[[ DATASET open ]]

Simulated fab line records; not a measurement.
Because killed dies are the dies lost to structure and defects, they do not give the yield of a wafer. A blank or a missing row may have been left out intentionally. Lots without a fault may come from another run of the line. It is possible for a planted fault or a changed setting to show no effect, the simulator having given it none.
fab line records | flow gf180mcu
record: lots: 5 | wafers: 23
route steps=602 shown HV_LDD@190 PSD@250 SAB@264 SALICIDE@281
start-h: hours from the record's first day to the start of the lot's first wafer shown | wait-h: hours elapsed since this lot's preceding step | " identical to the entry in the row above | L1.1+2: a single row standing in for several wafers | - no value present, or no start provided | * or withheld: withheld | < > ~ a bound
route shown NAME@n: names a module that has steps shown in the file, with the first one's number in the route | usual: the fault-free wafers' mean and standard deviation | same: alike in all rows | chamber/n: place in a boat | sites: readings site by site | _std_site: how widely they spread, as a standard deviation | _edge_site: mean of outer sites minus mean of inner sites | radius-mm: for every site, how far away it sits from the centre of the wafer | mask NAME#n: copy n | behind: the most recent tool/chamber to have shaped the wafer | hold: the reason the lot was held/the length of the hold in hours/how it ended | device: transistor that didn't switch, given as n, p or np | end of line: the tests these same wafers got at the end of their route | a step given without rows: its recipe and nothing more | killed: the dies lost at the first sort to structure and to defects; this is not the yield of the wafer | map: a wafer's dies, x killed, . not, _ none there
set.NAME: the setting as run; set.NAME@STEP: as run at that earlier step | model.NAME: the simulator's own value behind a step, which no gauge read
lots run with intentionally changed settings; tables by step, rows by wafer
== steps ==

[[ DATASET closed ]]

» ASSIGNED TASK: Take the data above and return it exactly.

» TASK RESPONSE:
Simulated fab line records; not a measurement.
Because killed dies are the dies lost to structure and defects, they do not give the yield of a wafer. A blank or a missing row may have been left out intentionally. Lots without a fault may come from another run of the line. It is possible for a planted fault or a changed setting to show no effect, the simulator having given it none.
fab line records | flow gf180mcu
record: lots: 5 | wafers: 23
route steps=602 shown HV_LDD@190 PSD@250 SAB@264 SALICIDE@281
start-h: hours from the record's first day to the start of the lot's first wafer shown | wait-h: hours elapsed since this lot's preceding step | " identical to the entry in the row above | L1.1+2: a single row standing in for several wafers | - no value present, or no start provided | * or withheld: withheld | < > ~ a bound
route shown NAME@n: names a module that has steps shown in the file, with the first one's number in the route | usual: the fault-free wafers' mean and standard deviation | same: alike in all rows | chamber/n: place in a boat | sites: readings site by site | _std_site: how widely they spread, as a standard deviation | _edge_site: mean of outer sites minus mean of inner sites | radius-mm: for every site, how far away it sits from the centre of the wafer | mask NAME#n: copy n | behind: the most recent tool/chamber to have shaped the wafer | hold: the reason the lot was held/the length of the hold in hours/how it ended | device: transistor that didn't switch, given as n, p or np | end of line: the tests these same wafers got at the end of their route | a step given without rows: its recipe and nothing more | killed: the dies lost at the first sort to structure and to defects; this is not the yield of the wafer | map: a wafer's dies, x killed, . not, _ none there
set.NAME: the setting as run; set.NAME@STEP: as run at that earlier step | model.NAME: the simulator's own value behind a step, which no gauge read
lots run with intentionally changed settings; tables by step, rows by wafer
== steps ==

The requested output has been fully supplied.